▶ [DATA LISTING]:
===============
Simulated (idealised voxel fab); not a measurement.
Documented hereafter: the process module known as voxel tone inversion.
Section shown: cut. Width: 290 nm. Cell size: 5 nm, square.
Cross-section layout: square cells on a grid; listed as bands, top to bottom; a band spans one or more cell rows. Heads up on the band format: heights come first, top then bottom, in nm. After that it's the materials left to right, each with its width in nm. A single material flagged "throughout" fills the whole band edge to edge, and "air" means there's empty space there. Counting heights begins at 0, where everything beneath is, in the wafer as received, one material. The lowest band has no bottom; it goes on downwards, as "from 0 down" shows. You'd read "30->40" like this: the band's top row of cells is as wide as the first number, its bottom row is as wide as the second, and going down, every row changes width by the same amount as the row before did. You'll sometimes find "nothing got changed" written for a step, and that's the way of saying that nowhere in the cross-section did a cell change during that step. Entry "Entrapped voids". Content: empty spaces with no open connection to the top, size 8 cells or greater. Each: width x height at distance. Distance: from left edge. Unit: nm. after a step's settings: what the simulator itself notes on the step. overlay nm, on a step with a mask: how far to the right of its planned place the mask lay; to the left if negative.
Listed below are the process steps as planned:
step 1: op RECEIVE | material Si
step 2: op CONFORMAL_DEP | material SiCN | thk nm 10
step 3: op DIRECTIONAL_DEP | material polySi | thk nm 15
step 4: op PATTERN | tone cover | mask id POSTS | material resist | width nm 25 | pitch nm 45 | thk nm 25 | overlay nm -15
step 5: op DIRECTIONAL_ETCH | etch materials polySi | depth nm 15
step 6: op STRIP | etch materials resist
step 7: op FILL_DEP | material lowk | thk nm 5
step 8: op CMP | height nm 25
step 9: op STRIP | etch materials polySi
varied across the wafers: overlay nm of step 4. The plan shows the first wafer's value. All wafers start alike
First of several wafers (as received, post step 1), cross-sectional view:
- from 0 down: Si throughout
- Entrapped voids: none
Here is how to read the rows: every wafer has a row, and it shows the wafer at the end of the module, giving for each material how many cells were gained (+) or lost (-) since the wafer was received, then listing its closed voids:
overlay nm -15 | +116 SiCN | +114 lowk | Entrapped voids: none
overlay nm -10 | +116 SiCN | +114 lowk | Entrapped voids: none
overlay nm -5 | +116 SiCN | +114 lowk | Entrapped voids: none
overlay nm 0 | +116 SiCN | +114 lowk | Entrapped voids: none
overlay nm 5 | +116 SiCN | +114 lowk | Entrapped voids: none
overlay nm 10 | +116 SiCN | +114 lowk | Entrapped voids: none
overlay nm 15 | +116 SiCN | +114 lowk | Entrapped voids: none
===============

▶ [REQUIREMENT]:
In the listing above, find the line with "step 7: op FILL_DEP" and the line with "overlay nm 10"; set down exactly those two lines and every line between them, nothing more.

▶ [RESPONSE]:
step 7: op FILL_DEP | material lowk | thk nm 5
step 8: op CMP | height nm 25
step 9: op STRIP | etch materials polySi
varied across the wafers: overlay nm of step 4. The plan shows the first wafer's value. All wafers start alike
First of several wafers (as received, post step 1), cross-sectional view:
- from 0 down: Si throughout
- Entrapped voids: none
Here is how to read the rows: every wafer has a row, and it shows the wafer at the end of the module, giving for each material how many cells were gained (+) or lost (-) since the wafer was received, then listing its closed voids:
overlay nm -15 | +116 SiCN | +114 lowk | Entrapped voids: none
overlay nm -10 | +116 SiCN | +114 lowk | Entrapped voids: none
overlay nm -5 | +116 SiCN | +114 lowk | Entrapped voids: none
overlay nm 0 | +116 SiCN | +114 lowk | Entrapped voids: none
overlay nm 5 | +116 SiCN | +114 lowk | Entrapped voids: none
overlay nm 10 | +116 SiCN | +114 lowk | Entrapped voids: none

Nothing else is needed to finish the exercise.